ACTIVITY: Locate the line bearing "question=which lots |" in the material below, then reproduce it and each following line up to and including the line bearing "- rieDiel-02 at".

*****

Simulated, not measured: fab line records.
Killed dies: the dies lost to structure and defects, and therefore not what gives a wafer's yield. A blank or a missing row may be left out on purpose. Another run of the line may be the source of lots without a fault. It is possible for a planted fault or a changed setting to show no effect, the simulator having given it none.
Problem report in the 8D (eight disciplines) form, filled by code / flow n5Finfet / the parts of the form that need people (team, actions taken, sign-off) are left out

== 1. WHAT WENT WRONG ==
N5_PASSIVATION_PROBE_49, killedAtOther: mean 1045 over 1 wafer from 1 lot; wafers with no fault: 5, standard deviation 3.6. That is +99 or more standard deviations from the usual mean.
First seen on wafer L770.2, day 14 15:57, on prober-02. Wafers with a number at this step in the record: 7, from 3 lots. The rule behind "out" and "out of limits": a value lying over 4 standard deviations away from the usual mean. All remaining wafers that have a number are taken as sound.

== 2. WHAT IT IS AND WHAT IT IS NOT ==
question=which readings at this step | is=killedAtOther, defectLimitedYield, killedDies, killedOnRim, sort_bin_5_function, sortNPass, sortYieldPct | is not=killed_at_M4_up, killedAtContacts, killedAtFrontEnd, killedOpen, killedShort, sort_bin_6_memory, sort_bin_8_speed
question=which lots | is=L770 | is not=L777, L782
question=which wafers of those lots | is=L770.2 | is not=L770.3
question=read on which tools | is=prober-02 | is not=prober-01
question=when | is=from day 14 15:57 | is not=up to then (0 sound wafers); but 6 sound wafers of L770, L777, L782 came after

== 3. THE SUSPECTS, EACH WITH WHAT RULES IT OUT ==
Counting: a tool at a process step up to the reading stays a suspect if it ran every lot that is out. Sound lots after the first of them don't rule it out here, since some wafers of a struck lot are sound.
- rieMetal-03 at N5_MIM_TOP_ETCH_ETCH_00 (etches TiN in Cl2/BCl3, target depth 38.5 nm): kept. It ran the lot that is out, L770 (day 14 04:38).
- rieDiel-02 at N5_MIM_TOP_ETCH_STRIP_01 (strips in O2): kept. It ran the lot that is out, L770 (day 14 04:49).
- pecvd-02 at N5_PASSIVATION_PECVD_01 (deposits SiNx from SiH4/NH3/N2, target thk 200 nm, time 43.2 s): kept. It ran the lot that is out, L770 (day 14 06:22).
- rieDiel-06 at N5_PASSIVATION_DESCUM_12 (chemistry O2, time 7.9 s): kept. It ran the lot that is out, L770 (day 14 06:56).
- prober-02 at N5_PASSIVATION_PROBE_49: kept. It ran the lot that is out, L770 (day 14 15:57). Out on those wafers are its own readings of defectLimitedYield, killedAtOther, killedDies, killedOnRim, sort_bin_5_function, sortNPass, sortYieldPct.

*****

ANSWER BOX:
question=which lots | is=L770 | is not=L777, L782
question=which wafers of those lots | is=L770.2 | is not=L770.3
question=read on which tools | is=prober-02 | is not=prober-01
question=when | is=from day 14 15:57 | is not=up to then (0 sound wafers); but 6 sound wafers of L770, L777, L782 came after

== 3. THE SUSPECTS, EACH WITH WHAT RULES IT OUT ==
Counting: a tool at a process step up to the reading stays a suspect if it ran every lot that is out. Sound lots after the first of them don't rule it out here, since some wafers of a struck lot are sound.
- rieMetal-03 at N5_MIM_TOP_ETCH_ETCH_00 (etches TiN in Cl2/BCl3, target depth 38.5 nm): kept. It ran the lot that is out, L770 (day 14 04:38).
- rieDiel-02 at N5_MIM_TOP_ETCH_STRIP_01 (strips in O2): kept. It ran the lot that is out, L770 (day 14 04:49).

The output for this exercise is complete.